Source data:
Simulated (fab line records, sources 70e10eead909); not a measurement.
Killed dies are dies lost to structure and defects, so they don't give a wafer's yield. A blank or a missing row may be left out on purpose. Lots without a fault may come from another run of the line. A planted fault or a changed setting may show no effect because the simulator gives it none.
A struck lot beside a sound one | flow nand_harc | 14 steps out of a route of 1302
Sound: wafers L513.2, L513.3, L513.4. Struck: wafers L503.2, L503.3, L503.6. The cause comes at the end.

Work order: Repeat the full set of records exactly.

Exercise solution:
Simulated (fab line records, sources 70e10eead909); not a measurement.
Killed dies are dies lost to structure and defects, so they don't give a wafer's yield. A blank or a missing row may be left out on purpose. Lots without a fault may come from another run of the line. A planted fault or a changed setting may show no effect because the simulator gives it none.
A struck lot beside a sound one | flow nand_harc | 14 steps out of a route of 1302
Sound: wafers L513.2, L513.3, L513.4. Struck: wafers L503.2, L503.3, L503.6. The cause comes at the end.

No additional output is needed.